Action item: All lines up to and including the one that contains "Process: turns solid" are to be transcribed exactly, starting from the first line of the records.

Data for analysis Block Start

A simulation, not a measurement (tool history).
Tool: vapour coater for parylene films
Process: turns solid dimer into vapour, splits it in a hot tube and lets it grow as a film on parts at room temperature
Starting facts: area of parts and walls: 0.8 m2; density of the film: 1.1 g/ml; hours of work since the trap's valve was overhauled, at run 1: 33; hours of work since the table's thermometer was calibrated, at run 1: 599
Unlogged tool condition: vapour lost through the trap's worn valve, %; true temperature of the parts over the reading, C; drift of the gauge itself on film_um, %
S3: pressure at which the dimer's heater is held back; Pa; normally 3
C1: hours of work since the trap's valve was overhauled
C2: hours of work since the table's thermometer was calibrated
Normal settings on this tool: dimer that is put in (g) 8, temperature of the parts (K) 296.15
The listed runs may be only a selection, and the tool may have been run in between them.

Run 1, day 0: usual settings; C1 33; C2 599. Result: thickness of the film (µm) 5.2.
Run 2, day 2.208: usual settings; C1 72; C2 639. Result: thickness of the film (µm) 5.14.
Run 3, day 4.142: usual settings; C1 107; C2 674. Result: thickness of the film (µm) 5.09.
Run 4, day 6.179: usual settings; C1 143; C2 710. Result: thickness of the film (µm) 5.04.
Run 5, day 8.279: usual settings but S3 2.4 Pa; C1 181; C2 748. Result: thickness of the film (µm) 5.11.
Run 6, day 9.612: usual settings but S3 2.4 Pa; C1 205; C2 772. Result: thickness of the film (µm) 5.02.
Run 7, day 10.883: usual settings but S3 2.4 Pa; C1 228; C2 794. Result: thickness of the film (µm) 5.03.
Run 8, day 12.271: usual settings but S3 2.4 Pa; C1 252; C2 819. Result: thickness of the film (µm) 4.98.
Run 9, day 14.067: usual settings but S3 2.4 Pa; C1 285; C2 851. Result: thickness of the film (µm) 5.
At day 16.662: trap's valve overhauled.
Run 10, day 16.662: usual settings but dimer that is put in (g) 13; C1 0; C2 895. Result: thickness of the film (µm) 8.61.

Data for analysis Block End

Response box:
A simulation, not a measurement (tool history).
Tool: vapour coater for parylene films
Process: turns solid dimer into vapour, splits it in a hot tube and lets it grow as a film on parts at room temperature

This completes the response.